──────── Exercise data ────────

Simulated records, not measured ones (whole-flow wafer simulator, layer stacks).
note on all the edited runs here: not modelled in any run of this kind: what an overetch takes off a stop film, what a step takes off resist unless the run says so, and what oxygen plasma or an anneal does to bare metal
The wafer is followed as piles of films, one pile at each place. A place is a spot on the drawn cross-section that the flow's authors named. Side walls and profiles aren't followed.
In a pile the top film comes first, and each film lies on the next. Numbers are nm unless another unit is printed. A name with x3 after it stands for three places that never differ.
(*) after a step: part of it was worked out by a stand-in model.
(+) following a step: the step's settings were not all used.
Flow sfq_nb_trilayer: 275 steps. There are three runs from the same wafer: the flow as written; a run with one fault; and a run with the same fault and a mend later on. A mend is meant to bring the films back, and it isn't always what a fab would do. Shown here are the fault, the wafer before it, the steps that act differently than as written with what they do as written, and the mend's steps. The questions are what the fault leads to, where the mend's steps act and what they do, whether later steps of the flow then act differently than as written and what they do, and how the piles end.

────────

- **Task item**: Begin with the first line of the data above and, please, print each line exactly until you have printed the line containing "(+) following a"; print nothing else.

- **Your solution**:
Simulated records, not measured ones (whole-flow wafer simulator, layer stacks).
note on all the edited runs here: not modelled in any run of this kind: what an overetch takes off a stop film, what a step takes off resist unless the run says so, and what oxygen plasma or an anneal does to bare metal
The wafer is followed as piles of films, one pile at each place. A place is a spot on the drawn cross-section that the flow's authors named. Side walls and profiles aren't followed.
In a pile the top film comes first, and each film lies on the next. Numbers are nm unless another unit is printed. A name with x3 after it stands for three places that never differ.
(*) after a step: part of it was worked out by a stand-in model.
(+) following a step: the step's settings were not all used.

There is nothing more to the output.